_Study material_.
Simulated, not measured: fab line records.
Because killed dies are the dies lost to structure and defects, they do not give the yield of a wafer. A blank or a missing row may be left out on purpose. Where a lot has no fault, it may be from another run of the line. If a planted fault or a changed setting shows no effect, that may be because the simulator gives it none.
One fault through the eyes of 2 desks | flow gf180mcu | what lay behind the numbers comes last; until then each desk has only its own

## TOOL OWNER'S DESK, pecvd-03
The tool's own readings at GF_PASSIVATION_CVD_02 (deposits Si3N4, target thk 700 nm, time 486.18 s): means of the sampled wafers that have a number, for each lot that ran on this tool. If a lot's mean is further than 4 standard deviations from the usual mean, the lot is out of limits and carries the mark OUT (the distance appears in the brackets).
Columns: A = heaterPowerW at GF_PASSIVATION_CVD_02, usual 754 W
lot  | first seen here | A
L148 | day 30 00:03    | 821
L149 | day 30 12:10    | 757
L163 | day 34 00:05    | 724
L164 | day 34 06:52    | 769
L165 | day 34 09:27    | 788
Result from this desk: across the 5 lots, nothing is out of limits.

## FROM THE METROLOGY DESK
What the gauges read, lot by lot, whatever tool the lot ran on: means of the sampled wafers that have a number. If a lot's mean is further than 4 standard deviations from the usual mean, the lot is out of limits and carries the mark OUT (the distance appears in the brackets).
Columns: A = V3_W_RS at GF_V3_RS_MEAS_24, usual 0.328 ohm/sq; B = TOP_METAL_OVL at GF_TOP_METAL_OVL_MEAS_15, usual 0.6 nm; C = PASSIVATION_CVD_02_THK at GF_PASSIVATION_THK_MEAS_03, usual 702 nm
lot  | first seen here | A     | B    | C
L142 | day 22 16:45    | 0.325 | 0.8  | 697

_Required action_. Only the lines from the start of the listing through the line with "## TOOL OWNER'S DESK, pecvd-03" should be repeated, each exactly as it stands.

_Reply_.
Simulated, not measured: fab line records.
Because killed dies are the dies lost to structure and defects, they do not give the yield of a wafer. A blank or a missing row may be left out on purpose. Where a lot has no fault, it may be from another run of the line. If a planted fault or a changed setting shows no effect, that may be because the simulator gives it none.
One fault through the eyes of 2 desks | flow gf180mcu | what lay behind the numbers comes last; until then each desk has only its own

## TOOL OWNER'S DESK, pecvd-03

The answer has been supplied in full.